= Beginning of Section =

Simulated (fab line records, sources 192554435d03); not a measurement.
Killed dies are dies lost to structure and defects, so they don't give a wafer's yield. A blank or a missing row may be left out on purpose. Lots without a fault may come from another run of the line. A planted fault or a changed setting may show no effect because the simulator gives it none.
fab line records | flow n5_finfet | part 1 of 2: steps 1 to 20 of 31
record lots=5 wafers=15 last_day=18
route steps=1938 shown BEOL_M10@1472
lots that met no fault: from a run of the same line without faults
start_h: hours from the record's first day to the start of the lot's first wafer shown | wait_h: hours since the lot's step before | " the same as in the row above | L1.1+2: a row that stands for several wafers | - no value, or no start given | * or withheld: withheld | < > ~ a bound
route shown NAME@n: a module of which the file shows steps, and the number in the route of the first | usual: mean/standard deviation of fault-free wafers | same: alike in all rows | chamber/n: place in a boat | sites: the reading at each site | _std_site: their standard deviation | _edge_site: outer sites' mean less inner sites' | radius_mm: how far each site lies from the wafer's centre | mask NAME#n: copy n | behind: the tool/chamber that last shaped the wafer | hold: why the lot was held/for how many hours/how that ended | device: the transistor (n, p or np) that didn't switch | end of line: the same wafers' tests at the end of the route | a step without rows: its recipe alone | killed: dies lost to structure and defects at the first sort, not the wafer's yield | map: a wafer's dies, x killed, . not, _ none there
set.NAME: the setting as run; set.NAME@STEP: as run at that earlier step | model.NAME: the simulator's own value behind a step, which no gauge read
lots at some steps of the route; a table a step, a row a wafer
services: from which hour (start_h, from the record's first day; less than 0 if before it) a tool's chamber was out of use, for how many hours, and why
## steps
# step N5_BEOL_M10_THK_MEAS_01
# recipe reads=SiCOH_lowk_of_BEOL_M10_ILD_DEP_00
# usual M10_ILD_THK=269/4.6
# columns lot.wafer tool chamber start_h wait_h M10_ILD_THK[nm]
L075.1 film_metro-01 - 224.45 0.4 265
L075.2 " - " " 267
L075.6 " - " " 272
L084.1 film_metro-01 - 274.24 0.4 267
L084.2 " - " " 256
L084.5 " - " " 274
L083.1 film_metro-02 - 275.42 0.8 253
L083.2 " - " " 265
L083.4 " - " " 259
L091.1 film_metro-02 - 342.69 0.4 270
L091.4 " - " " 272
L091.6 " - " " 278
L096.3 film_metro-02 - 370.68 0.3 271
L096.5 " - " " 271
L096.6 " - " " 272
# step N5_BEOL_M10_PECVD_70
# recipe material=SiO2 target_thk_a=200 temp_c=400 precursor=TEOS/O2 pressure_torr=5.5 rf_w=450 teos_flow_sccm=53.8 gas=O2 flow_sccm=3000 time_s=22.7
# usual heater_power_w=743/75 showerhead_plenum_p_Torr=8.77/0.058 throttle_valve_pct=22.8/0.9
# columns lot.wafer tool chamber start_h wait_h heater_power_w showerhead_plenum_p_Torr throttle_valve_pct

= End of Section =

▸ **Work instruction**
Look above and return each line of the records exactly, from the very first through the line with "start_h: hours from", both included.

▸ **Answer space**
Simulated (fab line records, sources 192554435d03); not a measurement.
Killed dies are dies lost to structure and defects, so they don't give a wafer's yield. A blank or a missing row may be left out on purpose. Lots without a fault may come from another run of the line. A planted fault or a changed setting may show no effect because the simulator gives it none.
fab line records | flow n5_finfet | part 1 of 2: steps 1 to 20 of 31
record lots=5 wafers=15 last_day=18
route steps=1938 shown BEOL_M10@1472
lots that met no fault: from a run of the same line without faults
start_h: hours from the record's first day to the start of the lot's first wafer shown | wait_h: hours since the lot's step before | " the same as in the row above | L1.1+2: a row that stands for several wafers | - no value, or no start given | * or withheld: withheld | < > ~ a bound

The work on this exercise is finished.